_WORK INSTRUCTION:_
Up to and including the line containing "note on all", retype each line of the listing below exactly, beginning with the first.

_ENTRIES PROVIDED:_
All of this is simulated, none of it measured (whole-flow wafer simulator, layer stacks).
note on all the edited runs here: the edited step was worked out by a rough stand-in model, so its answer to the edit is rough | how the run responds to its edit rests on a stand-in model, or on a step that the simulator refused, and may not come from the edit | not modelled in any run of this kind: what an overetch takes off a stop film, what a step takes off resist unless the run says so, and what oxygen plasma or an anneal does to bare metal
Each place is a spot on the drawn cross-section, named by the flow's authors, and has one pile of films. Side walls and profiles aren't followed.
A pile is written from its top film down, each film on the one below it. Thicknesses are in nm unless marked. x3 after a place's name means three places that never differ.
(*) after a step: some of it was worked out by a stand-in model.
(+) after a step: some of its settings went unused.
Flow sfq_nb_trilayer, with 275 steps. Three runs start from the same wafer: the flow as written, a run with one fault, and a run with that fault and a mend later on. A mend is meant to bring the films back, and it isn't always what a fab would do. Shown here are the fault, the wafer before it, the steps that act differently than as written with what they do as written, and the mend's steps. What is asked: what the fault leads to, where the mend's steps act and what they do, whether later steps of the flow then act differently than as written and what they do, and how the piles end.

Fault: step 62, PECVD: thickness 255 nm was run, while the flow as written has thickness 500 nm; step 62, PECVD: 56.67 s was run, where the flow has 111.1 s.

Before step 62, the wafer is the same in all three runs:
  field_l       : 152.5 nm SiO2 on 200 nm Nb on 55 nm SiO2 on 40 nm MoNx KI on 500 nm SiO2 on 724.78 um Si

_WRITTEN RESPONSE:_
All of this is simulated, none of it measured (whole-flow wafer simulator, layer stacks).
note on all the edited runs here: the edited step was worked out by a rough stand-in model, so its answer to the edit is rough | how the run responds to its edit rests on a stand-in model, or on a step that the simulator refused, and may not come from the edit | not modelled in any run of this kind: what an overetch takes off a stop film, what a step takes off resist unless the run says so, and what oxygen plasma or an anneal does to bare metal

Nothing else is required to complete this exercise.